PROVIDED RECORDS Block Start

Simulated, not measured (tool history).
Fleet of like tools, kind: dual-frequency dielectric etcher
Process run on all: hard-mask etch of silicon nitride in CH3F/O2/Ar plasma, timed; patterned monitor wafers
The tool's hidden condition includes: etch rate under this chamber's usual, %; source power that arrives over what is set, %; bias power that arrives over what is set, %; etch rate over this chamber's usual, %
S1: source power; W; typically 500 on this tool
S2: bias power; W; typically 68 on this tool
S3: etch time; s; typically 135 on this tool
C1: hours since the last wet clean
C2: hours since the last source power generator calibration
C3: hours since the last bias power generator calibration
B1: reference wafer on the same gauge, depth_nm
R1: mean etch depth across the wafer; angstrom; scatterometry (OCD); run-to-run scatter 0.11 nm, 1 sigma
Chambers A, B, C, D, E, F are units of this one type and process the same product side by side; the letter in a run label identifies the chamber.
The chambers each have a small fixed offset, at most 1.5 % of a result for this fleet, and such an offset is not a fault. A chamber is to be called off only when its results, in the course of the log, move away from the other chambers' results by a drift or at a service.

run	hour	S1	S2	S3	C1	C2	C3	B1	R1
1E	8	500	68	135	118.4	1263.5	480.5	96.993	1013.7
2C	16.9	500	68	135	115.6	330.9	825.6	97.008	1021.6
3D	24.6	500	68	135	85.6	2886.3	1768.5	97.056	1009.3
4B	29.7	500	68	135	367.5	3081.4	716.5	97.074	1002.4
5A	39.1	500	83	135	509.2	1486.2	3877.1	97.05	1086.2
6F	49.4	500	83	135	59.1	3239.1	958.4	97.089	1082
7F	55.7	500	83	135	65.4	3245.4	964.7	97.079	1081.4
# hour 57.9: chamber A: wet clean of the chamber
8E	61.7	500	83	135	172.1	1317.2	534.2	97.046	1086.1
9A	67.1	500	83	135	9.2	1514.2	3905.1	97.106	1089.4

PROVIDED RECORDS Block End

## TASK ITEM:
Please print the material above exactly as it appears, from its first line through the line containing "S2: bias power; W; typically 68 on this tool", inclusive, and stop there.

## TASK OUTPUT:
Simulated, not measured (tool history).
Fleet of like tools, kind: dual-frequency dielectric etcher
Process run on all: hard-mask etch of silicon nitride in CH3F/O2/Ar plasma, timed; patterned monitor wafers
The tool's hidden condition includes: etch rate under this chamber's usual, %; source power that arrives over what is set, %; bias power that arrives over what is set, %; etch rate over this chamber's usual, %
S1: source power; W; typically 500 on this tool
S2: bias power; W; typically 68 on this tool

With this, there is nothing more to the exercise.